DATA SECTION –
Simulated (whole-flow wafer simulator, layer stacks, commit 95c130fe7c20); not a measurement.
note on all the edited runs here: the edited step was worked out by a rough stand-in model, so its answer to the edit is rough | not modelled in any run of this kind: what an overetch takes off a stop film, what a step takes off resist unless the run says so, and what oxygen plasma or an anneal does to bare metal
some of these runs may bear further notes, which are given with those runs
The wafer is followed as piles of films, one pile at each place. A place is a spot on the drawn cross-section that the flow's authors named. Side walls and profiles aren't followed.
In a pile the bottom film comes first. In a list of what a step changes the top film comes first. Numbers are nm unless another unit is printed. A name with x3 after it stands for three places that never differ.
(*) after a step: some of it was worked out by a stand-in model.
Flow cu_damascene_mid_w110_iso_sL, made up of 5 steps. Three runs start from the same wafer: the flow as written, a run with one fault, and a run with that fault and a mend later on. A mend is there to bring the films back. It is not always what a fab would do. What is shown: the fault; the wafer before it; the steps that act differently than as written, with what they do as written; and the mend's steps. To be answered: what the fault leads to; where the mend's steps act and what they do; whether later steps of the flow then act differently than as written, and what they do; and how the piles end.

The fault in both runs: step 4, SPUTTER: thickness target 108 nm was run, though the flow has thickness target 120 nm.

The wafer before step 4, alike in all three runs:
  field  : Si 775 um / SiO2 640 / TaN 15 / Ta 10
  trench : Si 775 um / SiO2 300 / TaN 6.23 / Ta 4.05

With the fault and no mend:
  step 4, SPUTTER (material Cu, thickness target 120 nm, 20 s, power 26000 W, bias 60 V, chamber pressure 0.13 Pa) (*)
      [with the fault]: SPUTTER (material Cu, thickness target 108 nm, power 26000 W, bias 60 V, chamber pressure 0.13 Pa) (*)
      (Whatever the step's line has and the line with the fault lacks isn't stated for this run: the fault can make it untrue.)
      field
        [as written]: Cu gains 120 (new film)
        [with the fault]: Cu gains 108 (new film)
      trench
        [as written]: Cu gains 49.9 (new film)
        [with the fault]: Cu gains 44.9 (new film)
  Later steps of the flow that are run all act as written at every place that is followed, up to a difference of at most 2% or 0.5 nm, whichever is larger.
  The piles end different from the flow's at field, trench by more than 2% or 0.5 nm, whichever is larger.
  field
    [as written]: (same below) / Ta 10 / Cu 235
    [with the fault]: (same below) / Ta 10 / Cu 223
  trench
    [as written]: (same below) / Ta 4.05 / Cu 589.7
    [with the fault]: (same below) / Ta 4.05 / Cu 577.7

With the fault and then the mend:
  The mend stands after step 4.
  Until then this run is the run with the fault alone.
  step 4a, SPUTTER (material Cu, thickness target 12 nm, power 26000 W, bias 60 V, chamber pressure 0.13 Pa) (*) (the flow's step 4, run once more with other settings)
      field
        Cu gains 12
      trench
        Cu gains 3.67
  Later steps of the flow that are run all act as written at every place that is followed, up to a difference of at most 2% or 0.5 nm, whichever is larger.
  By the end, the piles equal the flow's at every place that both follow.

ASSIGNMENT – Set down, unchanged, only those lines above that fall between the line with "[as written]: Cu gains 120 (new film)" and the line with "Cu gains 3.67", the two end lines included.

RESPONSE AREA –
        [as written]: Cu gains 120 (new film)
        [with the fault]: Cu gains 108 (new film)
      trench
        [as written]: Cu gains 49.9 (new film)
        [with the fault]: Cu gains 44.9 (new film)
  Later steps of the flow that are run all act as written at every place that is followed, up to a difference of at most 2% or 0.5 nm, whichever is larger.
  The piles end different from the flow's at field, trench by more than 2% or 0.5 nm, whichever is larger.
  field
    [as written]: (same below) / Ta 10 / Cu 235
    [with the fault]: (same below) / Ta 10 / Cu 223
  trench
    [as written]: (same below) / Ta 4.05 / Cu 589.7
    [with the fault]: (same below) / Ta 4.05 / Cu 577.7

With the fault and then the mend:
  The mend stands after step 4.
  Until then this run is the run with the fault alone.
  step 4a, SPUTTER (material Cu, thickness target 12 nm, power 26000 W, bias 60 V, chamber pressure 0.13 Pa) (*) (the flow's step 4, run once more with other settings)
      field
        Cu gains 12
      trench
        Cu gains 3.67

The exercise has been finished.